◆ Activity ◆
With the line that contains "The tool's own" as the final line, return every line from the start of the data below exactly.

◆ Source information ◆
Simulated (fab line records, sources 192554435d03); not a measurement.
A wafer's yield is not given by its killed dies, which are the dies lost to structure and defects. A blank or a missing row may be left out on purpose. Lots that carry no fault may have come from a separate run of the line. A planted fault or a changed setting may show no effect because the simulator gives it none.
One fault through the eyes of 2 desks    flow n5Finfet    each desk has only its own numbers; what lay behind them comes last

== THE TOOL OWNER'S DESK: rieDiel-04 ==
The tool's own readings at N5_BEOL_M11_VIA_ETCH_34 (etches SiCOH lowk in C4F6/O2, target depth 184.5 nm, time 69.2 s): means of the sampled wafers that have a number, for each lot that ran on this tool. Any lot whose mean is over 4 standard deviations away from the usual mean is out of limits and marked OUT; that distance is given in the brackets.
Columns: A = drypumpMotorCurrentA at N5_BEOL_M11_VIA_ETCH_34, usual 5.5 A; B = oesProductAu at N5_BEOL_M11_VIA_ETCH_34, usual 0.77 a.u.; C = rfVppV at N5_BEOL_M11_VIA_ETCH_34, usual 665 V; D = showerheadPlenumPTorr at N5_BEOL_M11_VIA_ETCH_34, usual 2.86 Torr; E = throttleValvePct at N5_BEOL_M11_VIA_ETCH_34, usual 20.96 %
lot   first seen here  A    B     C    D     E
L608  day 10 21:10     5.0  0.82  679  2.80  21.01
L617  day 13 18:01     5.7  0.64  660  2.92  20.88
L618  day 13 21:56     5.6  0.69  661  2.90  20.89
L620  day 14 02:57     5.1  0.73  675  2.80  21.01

◆ Worked solution ◆
Simulated (fab line records, sources 192554435d03); not a measurement.
A wafer's yield is not given by its killed dies, which are the dies lost to structure and defects. A blank or a missing row may be left out on purpose. Lots that carry no fault may have come from a separate run of the line. A planted fault or a changed setting may show no effect because the simulator gives it none.
One fault through the eyes of 2 desks    flow n5Finfet    each desk has only its own numbers; what lay behind them comes last

== THE TOOL OWNER'S DESK: rieDiel-04 ==
The tool's own readings at N5_BEOL_M11_VIA_ETCH_34 (etches SiCOH lowk in C4F6/O2, target depth 184.5 nm, time 69.2 s): means of the sampled wafers that have a number, for each lot that ran on this tool. Any lot whose mean is over 4 standard deviations away from the usual mean is out of limits and marked OUT; that distance is given in the brackets.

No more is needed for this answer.